---------------

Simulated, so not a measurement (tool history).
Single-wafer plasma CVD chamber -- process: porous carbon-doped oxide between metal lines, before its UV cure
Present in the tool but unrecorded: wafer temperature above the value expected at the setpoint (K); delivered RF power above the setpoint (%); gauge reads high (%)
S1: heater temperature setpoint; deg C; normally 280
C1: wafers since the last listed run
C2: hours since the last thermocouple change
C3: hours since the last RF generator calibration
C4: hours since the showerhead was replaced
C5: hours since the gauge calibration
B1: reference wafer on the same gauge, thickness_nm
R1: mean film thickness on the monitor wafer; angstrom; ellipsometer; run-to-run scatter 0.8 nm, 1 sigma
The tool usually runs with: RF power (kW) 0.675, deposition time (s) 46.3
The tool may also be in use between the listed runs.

---------------

# Work request
The full listing above is to be given again exactly.

# Written response
Simulated, so not a measurement (tool history).
Single-wafer plasma CVD chamber -- process: porous carbon-doped oxide between metal lines, before its UV cure
Present in the tool but unrecorded: wafer temperature above the value expected at the setpoint (K); delivered RF power above the setpoint (%); gauge reads high (%)
S1: heater temperature setpoint; deg C; normally 280
C1: wafers since the last listed run
C2: hours since the last thermocouple change
C3: hours since the last RF generator calibration
C4: hours since the showerhead was replaced
C5: hours since the gauge calibration
B1: reference wafer on the same gauge, thickness_nm
R1: mean film thickness on the monitor wafer; angstrom; ellipsometer; run-to-run scatter 0.8 nm, 1 sigma
The tool usually runs with: RF power (kW) 0.675, deposition time (s) 46.3
The tool may also be in use between the listed runs.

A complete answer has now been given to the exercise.